▼▼▼

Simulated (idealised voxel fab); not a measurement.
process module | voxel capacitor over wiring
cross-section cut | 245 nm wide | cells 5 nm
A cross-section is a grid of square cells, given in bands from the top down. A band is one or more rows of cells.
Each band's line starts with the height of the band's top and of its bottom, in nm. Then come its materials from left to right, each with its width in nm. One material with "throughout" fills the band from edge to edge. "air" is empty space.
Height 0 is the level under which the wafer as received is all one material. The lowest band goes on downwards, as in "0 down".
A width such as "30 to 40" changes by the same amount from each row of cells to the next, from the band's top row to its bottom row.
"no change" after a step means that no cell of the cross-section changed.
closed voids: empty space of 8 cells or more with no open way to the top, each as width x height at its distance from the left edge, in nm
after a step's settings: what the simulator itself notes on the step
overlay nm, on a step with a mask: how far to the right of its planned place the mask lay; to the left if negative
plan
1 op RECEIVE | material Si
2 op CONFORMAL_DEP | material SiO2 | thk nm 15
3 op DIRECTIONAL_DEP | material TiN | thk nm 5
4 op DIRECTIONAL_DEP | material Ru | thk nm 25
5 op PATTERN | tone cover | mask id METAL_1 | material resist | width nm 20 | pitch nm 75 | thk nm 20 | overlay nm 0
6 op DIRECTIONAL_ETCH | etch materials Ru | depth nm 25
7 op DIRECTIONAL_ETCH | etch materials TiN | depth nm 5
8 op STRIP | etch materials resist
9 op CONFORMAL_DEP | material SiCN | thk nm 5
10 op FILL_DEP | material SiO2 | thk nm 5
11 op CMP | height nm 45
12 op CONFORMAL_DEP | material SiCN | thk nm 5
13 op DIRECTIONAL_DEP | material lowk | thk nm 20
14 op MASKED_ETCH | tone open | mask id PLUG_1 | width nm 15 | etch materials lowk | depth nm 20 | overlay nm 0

▲▲▲

◆ Required action
Retype the records above exactly, from their first line through the line that contains "Each band's line", and stop there.

◆ Response area
Simulated (idealised voxel fab); not a measurement.
process module | voxel capacitor over wiring
cross-section cut | 245 nm wide | cells 5 nm
A cross-section is a grid of square cells, given in bands from the top down. A band is one or more rows of cells.
Each band's line starts with the height of the band's top and of its bottom, in nm. Then come its materials from left to right, each with its width in nm. One material with "throughout" fills the band from edge to edge. "air" is empty space.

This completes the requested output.